* **Brief**
Set down the listing below verbatim, but only from its first line through the line containing "S3: time in the liquid; s".

* **Dataset**
-=-=-

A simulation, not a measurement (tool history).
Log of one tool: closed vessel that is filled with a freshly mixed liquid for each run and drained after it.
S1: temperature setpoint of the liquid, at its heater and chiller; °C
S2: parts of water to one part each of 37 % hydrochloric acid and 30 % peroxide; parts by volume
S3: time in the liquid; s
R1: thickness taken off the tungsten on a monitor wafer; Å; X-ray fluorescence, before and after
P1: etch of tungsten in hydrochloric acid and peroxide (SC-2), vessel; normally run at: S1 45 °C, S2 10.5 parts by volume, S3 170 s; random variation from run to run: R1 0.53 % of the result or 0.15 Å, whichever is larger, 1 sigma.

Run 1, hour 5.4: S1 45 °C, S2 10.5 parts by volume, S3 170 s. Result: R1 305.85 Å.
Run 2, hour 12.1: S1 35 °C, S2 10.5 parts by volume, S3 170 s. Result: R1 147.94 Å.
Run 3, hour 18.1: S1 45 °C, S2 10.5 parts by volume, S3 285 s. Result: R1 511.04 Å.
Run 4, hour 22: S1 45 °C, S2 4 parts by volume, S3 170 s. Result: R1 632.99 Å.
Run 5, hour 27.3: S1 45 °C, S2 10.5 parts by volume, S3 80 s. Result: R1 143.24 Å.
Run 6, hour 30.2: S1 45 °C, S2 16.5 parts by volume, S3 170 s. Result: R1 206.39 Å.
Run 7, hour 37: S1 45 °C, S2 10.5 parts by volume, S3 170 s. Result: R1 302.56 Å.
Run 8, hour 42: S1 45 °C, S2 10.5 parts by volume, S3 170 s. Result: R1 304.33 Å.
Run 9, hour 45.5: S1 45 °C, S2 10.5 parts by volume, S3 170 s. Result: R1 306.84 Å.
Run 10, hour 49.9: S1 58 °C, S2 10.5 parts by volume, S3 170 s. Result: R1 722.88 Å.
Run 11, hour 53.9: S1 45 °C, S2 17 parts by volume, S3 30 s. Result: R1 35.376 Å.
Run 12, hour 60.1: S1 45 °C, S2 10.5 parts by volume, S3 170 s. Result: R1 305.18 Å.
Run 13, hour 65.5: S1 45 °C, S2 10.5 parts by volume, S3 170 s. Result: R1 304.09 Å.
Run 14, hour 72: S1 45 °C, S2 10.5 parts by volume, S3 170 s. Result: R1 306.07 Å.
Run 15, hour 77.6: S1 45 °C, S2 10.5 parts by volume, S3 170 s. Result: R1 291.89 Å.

-=-=-

* **Written solution**
A simulation, not a measurement (tool history).
Log of one tool: closed vessel that is filled with a freshly mixed liquid for each run and drained after it.
S1: temperature setpoint of the liquid, at its heater and chiller; °C
S2: parts of water to one part each of 37 % hydrochloric acid and 30 % peroxide; parts by volume
S3: time in the liquid; s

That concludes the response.